▸ Given records
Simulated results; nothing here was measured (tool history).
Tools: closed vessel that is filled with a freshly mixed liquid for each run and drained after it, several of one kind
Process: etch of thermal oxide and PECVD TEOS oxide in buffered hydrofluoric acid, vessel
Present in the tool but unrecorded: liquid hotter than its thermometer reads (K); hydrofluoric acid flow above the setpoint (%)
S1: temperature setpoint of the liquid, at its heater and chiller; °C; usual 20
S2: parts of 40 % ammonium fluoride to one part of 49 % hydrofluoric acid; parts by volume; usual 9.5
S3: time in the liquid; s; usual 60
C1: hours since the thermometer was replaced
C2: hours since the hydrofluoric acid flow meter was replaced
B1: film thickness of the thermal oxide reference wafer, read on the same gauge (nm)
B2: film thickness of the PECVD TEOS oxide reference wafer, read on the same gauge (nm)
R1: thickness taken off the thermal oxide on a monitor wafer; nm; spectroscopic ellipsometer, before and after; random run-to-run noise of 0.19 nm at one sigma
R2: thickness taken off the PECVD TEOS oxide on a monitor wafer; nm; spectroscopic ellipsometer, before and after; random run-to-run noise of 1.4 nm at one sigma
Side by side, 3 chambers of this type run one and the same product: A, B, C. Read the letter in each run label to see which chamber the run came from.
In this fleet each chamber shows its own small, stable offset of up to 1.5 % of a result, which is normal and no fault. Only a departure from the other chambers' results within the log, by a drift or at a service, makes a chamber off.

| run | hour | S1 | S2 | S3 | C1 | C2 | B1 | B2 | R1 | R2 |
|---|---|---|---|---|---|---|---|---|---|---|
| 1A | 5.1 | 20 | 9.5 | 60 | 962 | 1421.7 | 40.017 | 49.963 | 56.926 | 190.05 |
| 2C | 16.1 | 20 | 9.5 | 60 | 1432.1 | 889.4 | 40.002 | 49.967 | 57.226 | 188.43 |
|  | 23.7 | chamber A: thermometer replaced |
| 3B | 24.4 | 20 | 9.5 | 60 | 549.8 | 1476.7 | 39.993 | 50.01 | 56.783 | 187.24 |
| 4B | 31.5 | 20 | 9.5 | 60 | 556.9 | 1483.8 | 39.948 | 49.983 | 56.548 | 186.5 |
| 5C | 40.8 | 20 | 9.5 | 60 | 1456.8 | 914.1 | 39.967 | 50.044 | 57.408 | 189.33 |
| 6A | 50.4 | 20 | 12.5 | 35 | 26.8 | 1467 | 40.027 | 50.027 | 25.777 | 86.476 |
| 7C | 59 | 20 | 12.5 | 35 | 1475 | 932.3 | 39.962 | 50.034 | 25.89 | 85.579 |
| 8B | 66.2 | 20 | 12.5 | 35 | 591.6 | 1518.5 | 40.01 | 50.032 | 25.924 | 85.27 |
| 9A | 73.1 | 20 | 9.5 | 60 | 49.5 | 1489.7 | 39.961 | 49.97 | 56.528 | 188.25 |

▸ Assignment
Write out exactly the lines that fall from the line with "B2: film thickness" to the line with "R1: thickness taken" in the records above, keeping both ends.

▸ Answer space
B2: film thickness of the PECVD TEOS oxide reference wafer, read on the same gauge (nm)
R1: thickness taken off the thermal oxide on a monitor wafer; nm; spectroscopic ellipsometer, before and after; random run-to-run noise of 0.19 nm at one sigma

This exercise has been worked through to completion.